■ **Data shown**:
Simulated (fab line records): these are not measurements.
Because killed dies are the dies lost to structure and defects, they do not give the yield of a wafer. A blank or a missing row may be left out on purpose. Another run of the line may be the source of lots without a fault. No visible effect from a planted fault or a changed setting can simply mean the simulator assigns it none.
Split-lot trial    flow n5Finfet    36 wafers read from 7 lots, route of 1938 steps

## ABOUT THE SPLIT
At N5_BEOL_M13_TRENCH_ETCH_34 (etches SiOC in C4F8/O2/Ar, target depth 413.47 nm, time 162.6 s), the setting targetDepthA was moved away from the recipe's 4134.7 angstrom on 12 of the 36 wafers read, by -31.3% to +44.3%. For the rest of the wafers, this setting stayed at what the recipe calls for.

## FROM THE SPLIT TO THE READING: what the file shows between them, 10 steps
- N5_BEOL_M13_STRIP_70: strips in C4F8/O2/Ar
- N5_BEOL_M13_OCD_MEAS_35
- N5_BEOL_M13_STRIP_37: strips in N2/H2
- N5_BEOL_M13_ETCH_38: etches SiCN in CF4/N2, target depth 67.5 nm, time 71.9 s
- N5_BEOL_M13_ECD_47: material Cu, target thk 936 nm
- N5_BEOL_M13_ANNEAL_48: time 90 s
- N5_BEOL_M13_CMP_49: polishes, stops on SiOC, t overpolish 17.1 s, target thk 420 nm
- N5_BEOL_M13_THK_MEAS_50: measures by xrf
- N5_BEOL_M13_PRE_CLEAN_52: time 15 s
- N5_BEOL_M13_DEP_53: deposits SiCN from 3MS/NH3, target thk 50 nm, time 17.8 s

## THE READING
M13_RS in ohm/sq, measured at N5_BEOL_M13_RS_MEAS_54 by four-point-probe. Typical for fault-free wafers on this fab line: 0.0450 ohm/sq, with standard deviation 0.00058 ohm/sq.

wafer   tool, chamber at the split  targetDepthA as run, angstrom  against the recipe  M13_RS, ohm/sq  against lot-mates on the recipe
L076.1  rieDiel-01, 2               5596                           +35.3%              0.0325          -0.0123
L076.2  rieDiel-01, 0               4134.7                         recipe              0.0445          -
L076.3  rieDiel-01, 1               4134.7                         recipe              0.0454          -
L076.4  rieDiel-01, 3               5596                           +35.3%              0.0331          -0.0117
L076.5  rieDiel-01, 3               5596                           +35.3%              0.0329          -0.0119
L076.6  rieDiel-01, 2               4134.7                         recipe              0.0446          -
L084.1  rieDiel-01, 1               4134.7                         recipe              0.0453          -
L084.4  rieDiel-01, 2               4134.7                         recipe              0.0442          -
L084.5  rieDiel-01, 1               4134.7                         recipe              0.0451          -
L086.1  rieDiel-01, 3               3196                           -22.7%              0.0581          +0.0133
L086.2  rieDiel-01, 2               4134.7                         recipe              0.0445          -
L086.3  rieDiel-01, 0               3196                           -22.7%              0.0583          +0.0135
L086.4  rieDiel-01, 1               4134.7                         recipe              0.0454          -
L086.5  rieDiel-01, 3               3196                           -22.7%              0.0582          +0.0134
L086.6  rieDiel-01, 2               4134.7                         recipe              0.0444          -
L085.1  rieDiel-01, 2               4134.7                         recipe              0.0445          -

■ **Work order**: Begin with the line above that has "- N5_BEOL_M13_OCD_MEAS_35" and continue through the line that has "- N5_BEOL_M13_CMP_49: polishes, stops", setting each one down exactly. Stop there.

■ **Exercise solution**:
- N5_BEOL_M13_OCD_MEAS_35
- N5_BEOL_M13_STRIP_37: strips in N2/H2
- N5_BEOL_M13_ETCH_38: etches SiCN in CF4/N2, target depth 67.5 nm, time 71.9 s
- N5_BEOL_M13_ECD_47: material Cu, target thk 936 nm
- N5_BEOL_M13_ANNEAL_48: time 90 s
- N5_BEOL_M13_CMP_49: polishes, stops on SiOC, t overpolish 17.1 s, target thk 420 nm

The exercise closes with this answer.